(SOURCE INFORMATION Opens)
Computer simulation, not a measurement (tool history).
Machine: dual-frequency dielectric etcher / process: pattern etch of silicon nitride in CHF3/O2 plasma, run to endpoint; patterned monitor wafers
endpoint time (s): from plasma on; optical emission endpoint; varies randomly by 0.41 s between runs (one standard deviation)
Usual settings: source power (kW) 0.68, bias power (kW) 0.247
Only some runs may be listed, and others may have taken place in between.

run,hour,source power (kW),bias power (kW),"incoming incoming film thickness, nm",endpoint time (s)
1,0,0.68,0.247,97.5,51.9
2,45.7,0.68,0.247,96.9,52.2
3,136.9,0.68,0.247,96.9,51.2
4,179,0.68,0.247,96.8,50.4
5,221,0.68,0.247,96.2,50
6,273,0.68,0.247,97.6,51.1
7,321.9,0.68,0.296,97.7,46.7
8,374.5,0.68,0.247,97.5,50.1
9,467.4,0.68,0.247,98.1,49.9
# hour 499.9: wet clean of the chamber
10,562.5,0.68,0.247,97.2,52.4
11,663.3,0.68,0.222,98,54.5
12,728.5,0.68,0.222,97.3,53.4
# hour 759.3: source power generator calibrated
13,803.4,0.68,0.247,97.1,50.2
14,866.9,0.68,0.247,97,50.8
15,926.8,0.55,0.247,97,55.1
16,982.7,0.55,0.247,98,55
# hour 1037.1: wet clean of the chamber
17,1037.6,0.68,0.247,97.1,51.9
(SOURCE INFORMATION Closes)

**WORK REQUEST:** The data must be duplicated exactly, with nothing left out.

**ANSWER AREA:**
Computer simulation, not a measurement (tool history).
Machine: dual-frequency dielectric etcher / process: pattern etch of silicon nitride in CHF3/O2 plasma, run to endpoint; patterned monitor wafers
endpoint time (s): from plasma on; optical emission endpoint; varies randomly by 0.41 s between runs (one standard deviation)
Usual settings: source power (kW) 0.68, bias power (kW) 0.247
Only some runs may be listed, and others may have taken place in between.

run,hour,source power (kW),bias power (kW),"incoming incoming film thickness, nm",endpoint time (s)
1,0,0.68,0.247,97.5,51.9
2,45.7,0.68,0.247,96.9,52.2
3,136.9,0.68,0.247,96.9,51.2
4,179,0.68,0.247,96.8,50.4
5,221,0.68,0.247,96.2,50
6,273,0.68,0.247,97.6,51.1
7,321.9,0.68,0.296,97.7,46.7
8,374.5,0.68,0.247,97.5,50.1
9,467.4,0.68,0.247,98.1,49.9
# hour 499.9: wet clean of the chamber
10,562.5,0.68,0.247,97.2,52.4
11,663.3,0.68,0.222,98,54.5
12,728.5,0.68,0.222,97.3,53.4
# hour 759.3: source power generator calibrated
13,803.4,0.68,0.247,97.1,50.2
14,866.9,0.68,0.247,97,50.8
15,926.8,0.55,0.247,97,55.1
16,982.7,0.55,0.247,98,55
# hour 1037.1: wet clean of the chamber
17,1037.6,0.68,0.247,97.1,51.9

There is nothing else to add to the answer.